• **Dataset extract**:
--
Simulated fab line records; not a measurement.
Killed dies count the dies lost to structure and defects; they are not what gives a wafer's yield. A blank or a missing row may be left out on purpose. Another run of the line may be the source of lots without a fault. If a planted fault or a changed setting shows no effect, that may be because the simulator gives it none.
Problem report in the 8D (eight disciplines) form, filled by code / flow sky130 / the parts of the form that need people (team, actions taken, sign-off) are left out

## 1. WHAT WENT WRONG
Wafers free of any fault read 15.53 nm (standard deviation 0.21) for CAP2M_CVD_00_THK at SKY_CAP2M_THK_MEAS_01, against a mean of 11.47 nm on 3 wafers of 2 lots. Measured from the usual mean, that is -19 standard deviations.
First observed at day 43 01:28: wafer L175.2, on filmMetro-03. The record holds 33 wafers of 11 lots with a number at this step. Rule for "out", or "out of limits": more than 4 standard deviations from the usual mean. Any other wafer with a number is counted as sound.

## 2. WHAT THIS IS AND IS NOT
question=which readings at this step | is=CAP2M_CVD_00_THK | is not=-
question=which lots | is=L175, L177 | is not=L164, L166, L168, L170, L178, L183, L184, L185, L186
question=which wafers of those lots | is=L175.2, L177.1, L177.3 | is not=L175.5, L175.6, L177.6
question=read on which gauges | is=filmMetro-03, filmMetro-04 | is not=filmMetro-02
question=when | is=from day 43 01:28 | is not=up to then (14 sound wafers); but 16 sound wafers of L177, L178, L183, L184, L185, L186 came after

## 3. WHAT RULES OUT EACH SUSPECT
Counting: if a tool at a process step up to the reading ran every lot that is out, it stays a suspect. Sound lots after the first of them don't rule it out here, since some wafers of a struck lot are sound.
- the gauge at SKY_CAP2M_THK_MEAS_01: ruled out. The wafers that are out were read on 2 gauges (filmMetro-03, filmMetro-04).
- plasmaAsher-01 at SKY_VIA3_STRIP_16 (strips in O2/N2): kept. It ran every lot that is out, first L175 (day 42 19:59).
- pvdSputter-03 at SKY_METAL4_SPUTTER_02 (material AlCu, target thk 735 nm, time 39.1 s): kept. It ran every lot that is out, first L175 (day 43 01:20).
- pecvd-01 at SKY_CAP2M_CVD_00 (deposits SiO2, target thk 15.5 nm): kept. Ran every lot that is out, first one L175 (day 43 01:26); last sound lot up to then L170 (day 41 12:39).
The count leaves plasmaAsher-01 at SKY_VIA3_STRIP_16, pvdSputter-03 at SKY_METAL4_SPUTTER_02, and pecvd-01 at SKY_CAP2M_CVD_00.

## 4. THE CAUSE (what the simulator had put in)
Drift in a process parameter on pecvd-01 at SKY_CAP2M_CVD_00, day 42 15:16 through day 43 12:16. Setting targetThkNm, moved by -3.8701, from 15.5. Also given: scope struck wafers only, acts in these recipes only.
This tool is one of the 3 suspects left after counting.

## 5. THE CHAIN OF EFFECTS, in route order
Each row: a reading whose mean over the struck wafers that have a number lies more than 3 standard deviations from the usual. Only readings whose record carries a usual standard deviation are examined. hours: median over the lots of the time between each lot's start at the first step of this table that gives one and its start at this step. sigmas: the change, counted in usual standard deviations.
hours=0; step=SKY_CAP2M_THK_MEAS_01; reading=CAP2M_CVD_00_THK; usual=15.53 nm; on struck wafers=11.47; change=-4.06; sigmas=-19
--

Please give an exact restatement of only the lines from the beginning of the material above to the line with "Wafers free of", inclusive.

• **Expected answer**:
Simulated fab line records; not a measurement.
Killed dies count the dies lost to structure and defects; they are not what gives a wafer's yield. A blank or a missing row may be left out on purpose. Another run of the line may be the source of lots without a fault. If a planted fault or a changed setting shows no effect, that may be because the simulator gives it none.
Problem report in the 8D (eight disciplines) form, filled by code / flow sky130 / the parts of the form that need people (team, actions taken, sign-off) are left out

## 1. WHAT WENT WRONG
Wafers free of any fault read 15.53 nm (standard deviation 0.21) for CAP2M_CVD_00_THK at SKY_CAP2M_THK_MEAS_01, against a mean of 11.47 nm on 3 wafers of 2 lots. Measured from the usual mean, that is -19 standard deviations.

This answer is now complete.